* Work instruction: Write out the listing below exactly, beginning at its first line and ending with the line that contains "The wafer is".

* Provided information:
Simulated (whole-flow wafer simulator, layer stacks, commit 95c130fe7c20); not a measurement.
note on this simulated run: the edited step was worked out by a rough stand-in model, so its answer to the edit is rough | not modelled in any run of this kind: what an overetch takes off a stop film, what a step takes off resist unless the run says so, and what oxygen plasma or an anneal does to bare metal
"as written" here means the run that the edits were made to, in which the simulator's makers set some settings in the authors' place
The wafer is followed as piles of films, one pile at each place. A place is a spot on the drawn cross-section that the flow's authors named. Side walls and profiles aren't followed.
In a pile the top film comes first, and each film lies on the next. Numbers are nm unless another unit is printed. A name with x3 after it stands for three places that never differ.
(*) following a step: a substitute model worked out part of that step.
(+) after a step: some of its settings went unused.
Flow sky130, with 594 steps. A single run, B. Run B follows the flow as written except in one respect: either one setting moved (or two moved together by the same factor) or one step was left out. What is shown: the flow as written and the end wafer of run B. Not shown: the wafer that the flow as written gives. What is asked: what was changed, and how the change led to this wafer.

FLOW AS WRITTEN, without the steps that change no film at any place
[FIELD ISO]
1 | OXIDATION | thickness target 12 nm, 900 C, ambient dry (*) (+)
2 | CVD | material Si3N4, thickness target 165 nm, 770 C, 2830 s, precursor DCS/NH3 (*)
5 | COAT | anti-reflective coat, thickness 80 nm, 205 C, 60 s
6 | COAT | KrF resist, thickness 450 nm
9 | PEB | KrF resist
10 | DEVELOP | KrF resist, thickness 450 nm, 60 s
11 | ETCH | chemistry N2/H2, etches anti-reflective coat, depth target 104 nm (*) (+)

* Solution:
Simulated (whole-flow wafer simulator, layer stacks, commit 95c130fe7c20); not a measurement.
note on this simulated run: the edited step was worked out by a rough stand-in model, so its answer to the edit is rough | not modelled in any run of this kind: what an overetch takes off a stop film, what a step takes off resist unless the run says so, and what oxygen plasma or an anneal does to bare metal
"as written" here means the run that the edits were made to, in which the simulator's makers set some settings in the authors' place
The wafer is followed as piles of films, one pile at each place. A place is a spot on the drawn cross-section that the flow's authors named. Side walls and profiles aren't followed.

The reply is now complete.